[Brief]: Without skipping a line, reproduce the entries exactly.

[Data]:
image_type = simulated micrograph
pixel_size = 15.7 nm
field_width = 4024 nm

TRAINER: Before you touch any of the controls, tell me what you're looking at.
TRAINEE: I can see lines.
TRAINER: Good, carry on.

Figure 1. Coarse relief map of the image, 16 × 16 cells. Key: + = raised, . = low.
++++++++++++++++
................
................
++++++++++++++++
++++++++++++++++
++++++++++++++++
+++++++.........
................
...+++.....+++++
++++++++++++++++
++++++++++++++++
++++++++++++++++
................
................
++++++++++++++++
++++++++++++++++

[Answer area]:
image_type = simulated micrograph
pixel_size = 15.7 nm
field_width = 4024 nm

TRAINER: Before you touch any of the controls, tell me what you're looking at.
TRAINEE: I can see lines.
TRAINER: Good, carry on.

Figure 1. Coarse relief map of the image, 16 × 16 cells. Key: + = raised, . = low.
++++++++++++++++
................
................
++++++++++++++++
++++++++++++++++
++++++++++++++++
+++++++.........
................
...+++.....+++++
++++++++++++++++
++++++++++++++++
++++++++++++++++
................
................
++++++++++++++++
++++++++++++++++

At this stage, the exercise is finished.